• _Required action_: Return each line exactly as written. Begin with the first line of the entries and end with the line that has "Unit | Value |".

• _The data_:
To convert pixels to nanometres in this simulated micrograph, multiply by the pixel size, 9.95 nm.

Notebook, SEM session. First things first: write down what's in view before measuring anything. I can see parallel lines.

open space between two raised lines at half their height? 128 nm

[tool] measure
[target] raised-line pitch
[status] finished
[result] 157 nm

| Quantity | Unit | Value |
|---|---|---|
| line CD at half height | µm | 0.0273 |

• _Expected answer_:
To convert pixels to nanometres in this simulated micrograph, multiply by the pixel size, 9.95 nm.

Notebook, SEM session. First things first: write down what's in view before measuring anything. I can see parallel lines.

open space between two raised lines at half their height? 128 nm

[tool] measure
[target] raised-line pitch
[status] finished
[result] 157 nm

| Quantity | Unit | Value |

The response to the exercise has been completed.